Start of Information supplied

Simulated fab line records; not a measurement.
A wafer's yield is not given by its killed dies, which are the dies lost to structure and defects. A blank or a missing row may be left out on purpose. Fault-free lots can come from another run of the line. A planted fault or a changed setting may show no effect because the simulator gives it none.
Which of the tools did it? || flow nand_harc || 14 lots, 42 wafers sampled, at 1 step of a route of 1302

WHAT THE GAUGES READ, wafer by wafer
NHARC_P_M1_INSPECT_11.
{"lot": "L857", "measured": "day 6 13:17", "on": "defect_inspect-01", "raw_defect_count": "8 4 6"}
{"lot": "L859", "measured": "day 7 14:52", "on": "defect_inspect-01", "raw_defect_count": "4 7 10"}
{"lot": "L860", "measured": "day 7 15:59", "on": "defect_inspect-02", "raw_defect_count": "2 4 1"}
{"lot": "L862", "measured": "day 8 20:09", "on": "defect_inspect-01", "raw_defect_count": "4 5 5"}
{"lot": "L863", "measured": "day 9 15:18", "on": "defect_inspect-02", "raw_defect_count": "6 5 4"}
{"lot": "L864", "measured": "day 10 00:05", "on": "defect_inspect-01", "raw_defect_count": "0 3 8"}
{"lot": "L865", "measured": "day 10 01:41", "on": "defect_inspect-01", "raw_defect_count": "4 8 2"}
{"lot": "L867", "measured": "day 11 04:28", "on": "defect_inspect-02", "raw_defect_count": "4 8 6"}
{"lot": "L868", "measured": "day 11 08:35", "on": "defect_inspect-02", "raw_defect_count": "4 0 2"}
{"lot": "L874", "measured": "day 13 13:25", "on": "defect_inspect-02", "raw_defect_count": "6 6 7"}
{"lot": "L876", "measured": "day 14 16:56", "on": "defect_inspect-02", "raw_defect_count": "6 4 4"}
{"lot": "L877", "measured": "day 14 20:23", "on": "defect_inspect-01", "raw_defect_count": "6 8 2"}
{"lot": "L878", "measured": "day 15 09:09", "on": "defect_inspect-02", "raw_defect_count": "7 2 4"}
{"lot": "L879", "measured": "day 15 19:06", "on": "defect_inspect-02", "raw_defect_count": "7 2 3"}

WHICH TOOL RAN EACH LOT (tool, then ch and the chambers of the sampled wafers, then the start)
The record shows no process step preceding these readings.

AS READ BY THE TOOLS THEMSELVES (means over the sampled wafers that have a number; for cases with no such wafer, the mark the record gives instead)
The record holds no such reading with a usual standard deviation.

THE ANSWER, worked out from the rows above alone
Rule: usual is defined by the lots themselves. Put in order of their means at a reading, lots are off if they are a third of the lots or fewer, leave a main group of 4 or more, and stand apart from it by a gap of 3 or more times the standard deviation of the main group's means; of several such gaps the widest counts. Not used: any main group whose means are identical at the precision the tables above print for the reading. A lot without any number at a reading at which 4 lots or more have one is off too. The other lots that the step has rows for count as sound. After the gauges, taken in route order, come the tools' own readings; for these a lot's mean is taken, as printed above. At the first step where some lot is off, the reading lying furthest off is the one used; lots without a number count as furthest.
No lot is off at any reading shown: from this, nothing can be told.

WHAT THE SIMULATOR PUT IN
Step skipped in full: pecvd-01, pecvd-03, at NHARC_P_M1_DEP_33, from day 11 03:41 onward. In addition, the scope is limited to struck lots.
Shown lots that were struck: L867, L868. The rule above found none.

End of Information supplied

All lines in the data above from the one with "The record holds" through the one with "THE ANSWER, worked" must be repeated exactly, and no others.

- _Written reply_
The record holds no such reading with a usual standard deviation.

THE ANSWER, worked out from the rows above alone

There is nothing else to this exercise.